— DATA UNDER STUDY —
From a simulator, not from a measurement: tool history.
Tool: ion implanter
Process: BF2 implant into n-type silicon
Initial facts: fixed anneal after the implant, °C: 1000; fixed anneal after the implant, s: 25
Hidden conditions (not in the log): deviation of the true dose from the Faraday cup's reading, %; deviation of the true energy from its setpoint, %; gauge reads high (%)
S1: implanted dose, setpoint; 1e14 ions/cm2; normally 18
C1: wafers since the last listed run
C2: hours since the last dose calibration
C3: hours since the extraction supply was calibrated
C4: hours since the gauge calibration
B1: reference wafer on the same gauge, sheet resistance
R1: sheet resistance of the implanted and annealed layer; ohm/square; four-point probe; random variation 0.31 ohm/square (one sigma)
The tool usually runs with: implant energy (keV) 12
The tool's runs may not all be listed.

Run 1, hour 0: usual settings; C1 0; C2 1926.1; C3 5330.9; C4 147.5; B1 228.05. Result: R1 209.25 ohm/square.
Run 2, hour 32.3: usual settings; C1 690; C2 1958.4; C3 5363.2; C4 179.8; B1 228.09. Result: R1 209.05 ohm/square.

— ACTION ITEM —
Lines from the beginning of the data above through the line containing "Initial facts: fixed" are to be returned exactly, and no others.

— TASK RESPONSE —
From a simulator, not from a measurement: tool history.
Tool: ion implanter
Process: BF2 implant into n-type silicon
Initial facts: fixed anneal after the implant, °C: 1000; fixed anneal after the implant, s: 25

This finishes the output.